• Assignment:
With the records below as your source, retype each line exactly from the top down to the line that contains "220 nm wide, 5", and include that line.

** Information provided follows **

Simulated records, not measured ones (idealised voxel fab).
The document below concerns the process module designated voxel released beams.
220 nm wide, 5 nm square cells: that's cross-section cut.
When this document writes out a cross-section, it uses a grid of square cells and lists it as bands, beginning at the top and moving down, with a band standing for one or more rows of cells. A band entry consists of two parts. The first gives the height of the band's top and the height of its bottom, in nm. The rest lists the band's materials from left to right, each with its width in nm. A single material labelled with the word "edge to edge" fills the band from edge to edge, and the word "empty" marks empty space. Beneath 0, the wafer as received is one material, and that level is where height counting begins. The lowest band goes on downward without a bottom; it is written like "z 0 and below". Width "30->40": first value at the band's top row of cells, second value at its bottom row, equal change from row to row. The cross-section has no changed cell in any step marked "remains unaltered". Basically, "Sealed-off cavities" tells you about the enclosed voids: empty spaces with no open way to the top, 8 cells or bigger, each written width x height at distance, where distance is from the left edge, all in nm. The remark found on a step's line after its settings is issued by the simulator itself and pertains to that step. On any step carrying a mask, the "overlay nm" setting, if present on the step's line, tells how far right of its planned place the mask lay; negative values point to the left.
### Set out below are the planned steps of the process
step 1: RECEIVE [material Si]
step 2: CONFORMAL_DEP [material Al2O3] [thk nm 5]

** End of Information provided **

• Reply:
Simulated records, not measured ones (idealised voxel fab).
The document below concerns the process module designated voxel released beams.
220 nm wide, 5 nm square cells: that's cross-section cut.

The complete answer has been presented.